--

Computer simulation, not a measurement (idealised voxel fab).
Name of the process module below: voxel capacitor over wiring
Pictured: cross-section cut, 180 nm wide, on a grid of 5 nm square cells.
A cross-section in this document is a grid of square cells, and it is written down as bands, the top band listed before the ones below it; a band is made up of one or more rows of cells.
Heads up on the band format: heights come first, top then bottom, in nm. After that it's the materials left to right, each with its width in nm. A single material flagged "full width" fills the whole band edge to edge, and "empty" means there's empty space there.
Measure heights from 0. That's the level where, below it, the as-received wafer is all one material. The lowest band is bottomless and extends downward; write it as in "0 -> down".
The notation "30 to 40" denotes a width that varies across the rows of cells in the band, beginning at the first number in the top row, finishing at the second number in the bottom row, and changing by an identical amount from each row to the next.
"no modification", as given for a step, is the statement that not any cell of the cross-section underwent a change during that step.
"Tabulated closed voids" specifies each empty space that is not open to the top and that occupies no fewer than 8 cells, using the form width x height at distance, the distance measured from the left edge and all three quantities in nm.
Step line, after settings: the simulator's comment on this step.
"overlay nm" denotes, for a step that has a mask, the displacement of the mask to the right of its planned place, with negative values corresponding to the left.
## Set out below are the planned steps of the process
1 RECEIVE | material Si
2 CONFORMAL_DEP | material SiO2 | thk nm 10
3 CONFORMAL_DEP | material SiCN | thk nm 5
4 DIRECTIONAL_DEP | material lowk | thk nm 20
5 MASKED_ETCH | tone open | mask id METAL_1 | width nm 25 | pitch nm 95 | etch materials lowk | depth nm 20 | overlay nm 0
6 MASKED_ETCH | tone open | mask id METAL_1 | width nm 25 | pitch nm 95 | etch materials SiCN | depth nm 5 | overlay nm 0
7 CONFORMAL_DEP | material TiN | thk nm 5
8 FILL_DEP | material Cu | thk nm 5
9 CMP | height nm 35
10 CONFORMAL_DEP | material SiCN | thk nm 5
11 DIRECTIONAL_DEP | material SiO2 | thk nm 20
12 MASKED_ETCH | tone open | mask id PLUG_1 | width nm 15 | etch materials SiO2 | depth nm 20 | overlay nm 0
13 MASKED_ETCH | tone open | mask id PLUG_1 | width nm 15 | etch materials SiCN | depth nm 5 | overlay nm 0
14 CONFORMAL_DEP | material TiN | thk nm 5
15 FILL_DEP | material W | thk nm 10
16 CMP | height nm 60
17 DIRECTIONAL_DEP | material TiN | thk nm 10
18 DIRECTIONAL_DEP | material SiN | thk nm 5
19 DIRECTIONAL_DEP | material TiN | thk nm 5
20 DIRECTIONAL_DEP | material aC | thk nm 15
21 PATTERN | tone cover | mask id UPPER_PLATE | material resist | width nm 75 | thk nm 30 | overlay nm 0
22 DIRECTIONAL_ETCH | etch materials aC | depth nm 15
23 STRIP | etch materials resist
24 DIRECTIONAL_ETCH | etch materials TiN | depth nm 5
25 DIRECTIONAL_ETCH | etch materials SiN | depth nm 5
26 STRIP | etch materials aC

--

Lines from the top of the data above through the line containing "Pictured: cross-section cut, 180" must be repeated exactly. All other lines stay out.

Computer simulation, not a measurement (idealised voxel fab).
Name of the process module below: voxel capacitor over wiring
Pictured: cross-section cut, 180 nm wide, on a grid of 5 nm square cells.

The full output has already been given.